EXERCISE
Extract each line of the data and write it out again exactly.

RECORDED INFORMATION
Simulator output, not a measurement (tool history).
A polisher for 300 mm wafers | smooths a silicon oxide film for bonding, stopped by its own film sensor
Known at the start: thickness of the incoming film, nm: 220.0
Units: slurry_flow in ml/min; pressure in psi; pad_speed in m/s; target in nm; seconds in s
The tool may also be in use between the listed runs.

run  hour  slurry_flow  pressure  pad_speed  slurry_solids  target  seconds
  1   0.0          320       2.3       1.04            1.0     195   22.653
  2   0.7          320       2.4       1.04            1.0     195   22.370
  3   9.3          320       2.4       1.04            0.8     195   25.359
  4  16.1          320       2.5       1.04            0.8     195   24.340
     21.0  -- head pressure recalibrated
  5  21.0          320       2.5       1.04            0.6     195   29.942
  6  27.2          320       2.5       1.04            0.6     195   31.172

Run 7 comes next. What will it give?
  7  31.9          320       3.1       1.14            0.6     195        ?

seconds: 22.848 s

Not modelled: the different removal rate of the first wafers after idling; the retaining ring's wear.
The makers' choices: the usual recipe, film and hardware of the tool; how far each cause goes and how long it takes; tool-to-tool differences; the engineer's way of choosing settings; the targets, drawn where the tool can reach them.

WRITTEN REPLY
Simulator output, not a measurement (tool history).
A polisher for 300 mm wafers | smooths a silicon oxide film for bonding, stopped by its own film sensor
Known at the start: thickness of the incoming film, nm: 220.0
Units: slurry_flow in ml/min; pressure in psi; pad_speed in m/s; target in nm; seconds in s
The tool may also be in use between the listed runs.

run  hour  slurry_flow  pressure  pad_speed  slurry_solids  target  seconds
  1   0.0          320       2.3       1.04            1.0     195   22.653
  2   0.7          320       2.4       1.04            1.0     195   22.370
  3   9.3          320       2.4       1.04            0.8     195   25.359
  4  16.1          320       2.5       1.04            0.8     195   24.340
     21.0  -- head pressure recalibrated
  5  21.0          320       2.5       1.04            0.6     195   29.942
  6  27.2          320       2.5       1.04            0.6     195   31.172

Run 7 comes next. What will it give?
  7  31.9          320       3.1       1.14            0.6     195        ?

seconds: 22.848 s

Not modelled: the different removal rate of the first wafers after idling; the retaining ring's wear.
The makers' choices: the usual recipe, film and hardware of the tool; how far each cause goes and how long it takes; tool-to-tool differences; the engineer's way of choosing settings; the targets, drawn where the tool can reach them.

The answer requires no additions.